Assignment: Word for word, restate the lines of the material below from its first line through the one containing "(+) after a". Omit the rest.

>>>>

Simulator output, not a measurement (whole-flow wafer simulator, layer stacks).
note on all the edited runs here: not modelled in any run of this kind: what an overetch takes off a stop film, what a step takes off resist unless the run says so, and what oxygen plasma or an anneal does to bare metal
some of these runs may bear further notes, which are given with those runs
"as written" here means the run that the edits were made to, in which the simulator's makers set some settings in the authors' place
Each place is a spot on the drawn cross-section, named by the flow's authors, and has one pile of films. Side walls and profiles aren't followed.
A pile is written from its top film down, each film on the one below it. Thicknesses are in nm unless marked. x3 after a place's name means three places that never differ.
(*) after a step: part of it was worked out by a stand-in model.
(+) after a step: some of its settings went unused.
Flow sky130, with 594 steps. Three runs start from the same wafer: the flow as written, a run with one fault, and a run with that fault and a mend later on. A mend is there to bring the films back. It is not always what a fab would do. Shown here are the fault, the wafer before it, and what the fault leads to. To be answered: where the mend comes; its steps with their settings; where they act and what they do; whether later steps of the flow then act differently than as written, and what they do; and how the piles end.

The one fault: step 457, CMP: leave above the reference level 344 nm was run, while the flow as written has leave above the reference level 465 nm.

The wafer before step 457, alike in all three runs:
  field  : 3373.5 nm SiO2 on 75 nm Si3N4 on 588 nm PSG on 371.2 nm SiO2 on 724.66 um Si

<<<<

Answer section:
Simulator output, not a measurement (whole-flow wafer simulator, layer stacks).
note on all the edited runs here: not modelled in any run of this kind: what an overetch takes off a stop film, what a step takes off resist unless the run says so, and what oxygen plasma or an anneal does to bare metal
some of these runs may bear further notes, which are given with those runs
"as written" here means the run that the edits were made to, in which the simulator's makers set some settings in the authors' place
Each place is a spot on the drawn cross-section, named by the flow's authors, and has one pile of films. Side walls and profiles aren't followed.
A pile is written from its top film down, each film on the one below it. Thicknesses are in nm unless marked. x3 after a place's name means three places that never differ.
(*) after a step: part of it was worked out by a stand-in model.
(+) after a step: some of its settings went unused.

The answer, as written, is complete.